BEGIN

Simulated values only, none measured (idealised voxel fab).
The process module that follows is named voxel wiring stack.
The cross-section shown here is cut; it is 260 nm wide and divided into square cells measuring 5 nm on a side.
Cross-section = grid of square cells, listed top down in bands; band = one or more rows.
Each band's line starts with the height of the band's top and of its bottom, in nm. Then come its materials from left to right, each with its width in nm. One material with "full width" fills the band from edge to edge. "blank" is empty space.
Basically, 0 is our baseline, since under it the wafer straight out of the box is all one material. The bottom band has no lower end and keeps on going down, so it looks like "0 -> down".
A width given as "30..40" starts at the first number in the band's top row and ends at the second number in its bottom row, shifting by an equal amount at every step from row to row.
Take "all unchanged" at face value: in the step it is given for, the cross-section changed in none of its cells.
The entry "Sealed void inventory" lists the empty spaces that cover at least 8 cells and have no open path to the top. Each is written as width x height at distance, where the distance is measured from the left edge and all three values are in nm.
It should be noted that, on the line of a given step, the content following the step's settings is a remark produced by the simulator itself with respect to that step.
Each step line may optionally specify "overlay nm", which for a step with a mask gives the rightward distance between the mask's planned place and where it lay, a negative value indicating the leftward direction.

END

Requirement:
Would you write the records out again, word for word?

Result:
Simulated values only, none measured (idealised voxel fab).
The process module that follows is named voxel wiring stack.
The cross-section shown here is cut; it is 260 nm wide and divided into square cells measuring 5 nm on a side.
Cross-section = grid of square cells, listed top down in bands; band = one or more rows.
Each band's line starts with the height of the band's top and of its bottom, in nm. Then come its materials from left to right, each with its width in nm. One material with "full width" fills the band from edge to edge. "blank" is empty space.
Basically, 0 is our baseline, since under it the wafer straight out of the box is all one material. The bottom band has no lower end and keeps on going down, so it looks like "0 -> down".
A width given as "30..40" starts at the first number in the band's top row and ends at the second number in its bottom row, shifting by an equal amount at every step from row to row.
Take "all unchanged" at face value: in the step it is given for, the cross-section changed in none of its cells.
The entry "Sealed void inventory" lists the empty spaces that cover at least 8 cells and have no open path to the top. Each is written as width x height at distance, where the distance is measured from the left edge and all three values are in nm.
It should be noted that, on the line of a given step, the content following the step's settings is a remark produced by the simulator itself with respect to that step.
Each step line may optionally specify "overlay nm", which for a step with a mask gives the rightward distance between the mask's planned place and where it lay, a negative value indicating the leftward direction.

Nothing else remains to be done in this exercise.